## Provided information
++++++++

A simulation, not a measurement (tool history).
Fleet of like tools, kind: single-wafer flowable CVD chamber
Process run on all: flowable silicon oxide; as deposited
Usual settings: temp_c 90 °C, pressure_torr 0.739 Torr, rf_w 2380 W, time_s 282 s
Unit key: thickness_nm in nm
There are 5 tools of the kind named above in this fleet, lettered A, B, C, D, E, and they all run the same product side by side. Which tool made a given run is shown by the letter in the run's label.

++++++++

The listing above must be transcribed exactly, line by line.

A simulation, not a measurement (tool history).
Fleet of like tools, kind: single-wafer flowable CVD chamber
Process run on all: flowable silicon oxide; as deposited
Usual settings: temp_c 90 °C, pressure_torr 0.739 Torr, rf_w 2380 W, time_s 282 s
Unit key: thickness_nm in nm
There are 5 tools of the kind named above in this fleet, lettered A, B, C, D, E, and they all run the same product side by side. Which tool made a given run is shown by the letter in the run's label.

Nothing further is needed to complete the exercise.